**ASSIGNMENT:** Make an exact copy of the lines starting at the top of the listing below and ending at the line that contains "here? | lines |", inclusive.

**GIVEN RECORDS:**
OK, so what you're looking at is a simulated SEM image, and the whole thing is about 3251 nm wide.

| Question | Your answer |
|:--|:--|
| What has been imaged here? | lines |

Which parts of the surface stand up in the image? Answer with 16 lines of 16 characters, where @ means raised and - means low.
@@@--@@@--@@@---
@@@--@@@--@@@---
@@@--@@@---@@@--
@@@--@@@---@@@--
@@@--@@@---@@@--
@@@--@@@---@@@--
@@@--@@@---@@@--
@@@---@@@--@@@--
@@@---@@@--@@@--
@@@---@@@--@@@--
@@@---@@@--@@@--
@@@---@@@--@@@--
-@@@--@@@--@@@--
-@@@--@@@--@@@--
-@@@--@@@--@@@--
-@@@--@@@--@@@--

**TASK ANSWER:**
OK, so what you're looking at is a simulated SEM image, and the whole thing is about 3251 nm wide.

| Question | Your answer |
|:--|:--|
| What has been imaged here? | lines |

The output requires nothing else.